DATA LISTING:
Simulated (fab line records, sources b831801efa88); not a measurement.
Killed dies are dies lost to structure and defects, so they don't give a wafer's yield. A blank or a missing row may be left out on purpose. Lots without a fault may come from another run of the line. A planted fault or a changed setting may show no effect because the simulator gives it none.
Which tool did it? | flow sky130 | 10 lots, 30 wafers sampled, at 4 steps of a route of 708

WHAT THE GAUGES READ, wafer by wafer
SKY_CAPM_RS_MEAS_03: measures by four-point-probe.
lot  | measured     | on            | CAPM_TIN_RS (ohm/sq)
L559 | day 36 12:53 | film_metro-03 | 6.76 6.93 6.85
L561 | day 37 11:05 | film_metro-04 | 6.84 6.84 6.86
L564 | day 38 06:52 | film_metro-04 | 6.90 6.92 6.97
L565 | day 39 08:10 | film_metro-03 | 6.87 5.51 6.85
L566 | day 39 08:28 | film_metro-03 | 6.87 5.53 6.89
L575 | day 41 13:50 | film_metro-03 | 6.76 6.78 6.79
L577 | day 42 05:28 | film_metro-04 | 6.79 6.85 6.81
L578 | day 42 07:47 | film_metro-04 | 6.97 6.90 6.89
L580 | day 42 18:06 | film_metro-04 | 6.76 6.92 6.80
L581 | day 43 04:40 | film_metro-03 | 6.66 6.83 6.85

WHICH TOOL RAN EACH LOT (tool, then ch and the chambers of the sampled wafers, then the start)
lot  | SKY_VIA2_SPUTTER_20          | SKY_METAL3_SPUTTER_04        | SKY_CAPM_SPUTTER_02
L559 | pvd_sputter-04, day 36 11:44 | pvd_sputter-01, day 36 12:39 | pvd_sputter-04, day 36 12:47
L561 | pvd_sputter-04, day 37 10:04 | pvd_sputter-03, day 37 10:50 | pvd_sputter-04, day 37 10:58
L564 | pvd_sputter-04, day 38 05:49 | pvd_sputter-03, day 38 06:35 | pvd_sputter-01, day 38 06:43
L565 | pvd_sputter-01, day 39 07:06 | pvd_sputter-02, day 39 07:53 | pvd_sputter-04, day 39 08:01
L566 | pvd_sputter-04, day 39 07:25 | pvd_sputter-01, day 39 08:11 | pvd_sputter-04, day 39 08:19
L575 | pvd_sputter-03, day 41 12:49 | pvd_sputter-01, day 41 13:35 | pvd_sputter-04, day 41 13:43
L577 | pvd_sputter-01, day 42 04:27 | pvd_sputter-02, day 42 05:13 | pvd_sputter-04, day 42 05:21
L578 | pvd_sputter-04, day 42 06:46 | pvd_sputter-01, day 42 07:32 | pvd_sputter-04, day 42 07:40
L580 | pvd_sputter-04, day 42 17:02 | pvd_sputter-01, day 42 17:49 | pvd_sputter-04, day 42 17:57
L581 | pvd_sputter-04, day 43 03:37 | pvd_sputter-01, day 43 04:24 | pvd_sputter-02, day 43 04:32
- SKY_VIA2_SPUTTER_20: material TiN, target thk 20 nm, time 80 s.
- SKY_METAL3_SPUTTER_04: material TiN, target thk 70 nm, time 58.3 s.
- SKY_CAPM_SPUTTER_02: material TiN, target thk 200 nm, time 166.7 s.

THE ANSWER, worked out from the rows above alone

ACTION ITEM:
Quote exactly the first line of the data and every line after it through the one holding "L559 | pvd_sputter-04, day".

YOUR SOLUTION:
Simulated (fab line records, sources b831801efa88); not a measurement.
Killed dies are dies lost to structure and defects, so they don't give a wafer's yield. A blank or a missing row may be left out on purpose. Lots without a fault may come from another run of the line. A planted fault or a changed setting may show no effect because the simulator gives it none.
Which tool did it? | flow sky130 | 10 lots, 30 wafers sampled, at 4 steps of a route of 708

WHAT THE GAUGES READ, wafer by wafer
SKY_CAPM_RS_MEAS_03: measures by four-point-probe.
lot  | measured     | on            | CAPM_TIN_RS (ohm/sq)
L559 | day 36 12:53 | film_metro-03 | 6.76 6.93 6.85
L561 | day 37 11:05 | film_metro-04 | 6.84 6.84 6.86
L564 | day 38 06:52 | film_metro-04 | 6.90 6.92 6.97
L565 | day 39 08:10 | film_metro-03 | 6.87 5.51 6.85
L566 | day 39 08:28 | film_metro-03 | 6.87 5.53 6.89
L575 | day 41 13:50 | film_metro-03 | 6.76 6.78 6.79
L577 | day 42 05:28 | film_metro-04 | 6.79 6.85 6.81
L578 | day 42 07:47 | film_metro-04 | 6.97 6.90 6.89
L580 | day 42 18:06 | film_metro-04 | 6.76 6.92 6.80
L581 | day 43 04:40 | film_metro-03 | 6.66 6.83 6.85

WHICH TOOL RAN EACH LOT (tool, then ch and the chambers of the sampled wafers, then the start)
lot  | SKY_VIA2_SPUTTER_20          | SKY_METAL3_SPUTTER_04        | SKY_CAPM_SPUTTER_02
L559 | pvd_sputter-04, day 36 11:44 | pvd_sputter-01, day 36 12:39 | pvd_sputter-04, day 36 12:47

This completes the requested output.